ASSIGNED TASK >> Would you please transcribe, exactly as written, the lines of the entries below starting at the one that holds "Note: text after" and ending at the one that holds "void inventory: none", both included?

┄┄┄┄┄┄┄┄┄┄┄┄┄┄┄┄┄┄┄┄

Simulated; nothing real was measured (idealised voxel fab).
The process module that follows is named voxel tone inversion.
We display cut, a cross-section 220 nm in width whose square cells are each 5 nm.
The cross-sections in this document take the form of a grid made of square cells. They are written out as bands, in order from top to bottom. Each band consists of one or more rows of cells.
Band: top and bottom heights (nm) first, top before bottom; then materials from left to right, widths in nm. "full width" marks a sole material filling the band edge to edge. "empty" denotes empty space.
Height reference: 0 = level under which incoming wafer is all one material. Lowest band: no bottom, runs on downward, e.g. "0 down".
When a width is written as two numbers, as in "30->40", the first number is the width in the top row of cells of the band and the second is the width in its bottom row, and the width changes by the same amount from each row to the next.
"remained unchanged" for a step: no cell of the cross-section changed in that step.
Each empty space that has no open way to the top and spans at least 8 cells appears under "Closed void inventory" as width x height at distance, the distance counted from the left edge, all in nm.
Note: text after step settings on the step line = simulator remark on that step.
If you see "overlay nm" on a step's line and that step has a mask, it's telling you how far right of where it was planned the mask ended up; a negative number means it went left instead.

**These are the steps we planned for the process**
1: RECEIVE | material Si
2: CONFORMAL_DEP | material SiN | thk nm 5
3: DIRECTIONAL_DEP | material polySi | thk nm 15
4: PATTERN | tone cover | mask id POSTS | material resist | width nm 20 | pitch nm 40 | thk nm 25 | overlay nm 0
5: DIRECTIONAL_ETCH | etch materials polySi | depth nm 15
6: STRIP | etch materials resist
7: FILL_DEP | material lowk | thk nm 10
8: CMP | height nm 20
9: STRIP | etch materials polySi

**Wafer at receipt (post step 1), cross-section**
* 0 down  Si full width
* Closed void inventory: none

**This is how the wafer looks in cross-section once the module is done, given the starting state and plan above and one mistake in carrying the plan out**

┄┄┄┄┄┄┄┄┄┄┄┄┄┄┄┄┄┄┄┄

EXPECTED ANSWER >>
Note: text after step settings on the step line = simulator remark on that step.
If you see "overlay nm" on a step's line and that step has a mask, it's telling you how far right of where it was planned the mask ended up; a negative number means it went left instead.

**These are the steps we planned for the process**
1: RECEIVE | material Si
2: CONFORMAL_DEP | material SiN | thk nm 5
3: DIRECTIONAL_DEP | material polySi | thk nm 15
4: PATTERN | tone cover | mask id POSTS | material resist | width nm 20 | pitch nm 40 | thk nm 25 | overlay nm 0
5: DIRECTIONAL_ETCH | etch materials polySi | depth nm 15
6: STRIP | etch materials resist
7: FILL_DEP | material lowk | thk nm 10
8: CMP | height nm 20
9: STRIP | etch materials polySi

**Wafer at receipt (post step 1), cross-section**
* 0 down  Si full width
* Closed void inventory: none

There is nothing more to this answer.